--- Action item ---
Could you retype, exactly as written, every line from the top of the records through the line that contains "Measured off the"?

--- Records shown ---
[Start of Attachment]
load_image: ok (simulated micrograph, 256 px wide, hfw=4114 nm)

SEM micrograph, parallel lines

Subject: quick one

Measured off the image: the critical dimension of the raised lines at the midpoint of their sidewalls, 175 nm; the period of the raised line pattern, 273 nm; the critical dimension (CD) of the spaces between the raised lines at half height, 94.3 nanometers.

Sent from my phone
[End of Attachment]

--- Task response ---
load_image: ok (simulated micrograph, 256 px wide, hfw=4114 nm)

SEM micrograph, parallel lines

Subject: quick one

Measured off the image: the critical dimension of the raised lines at the midpoint of their sidewalls, 175 nm; the period of the raised line pattern, 273 nm; the critical dimension (CD) of the spaces between the raised lines at half height, 94.3 nanometers.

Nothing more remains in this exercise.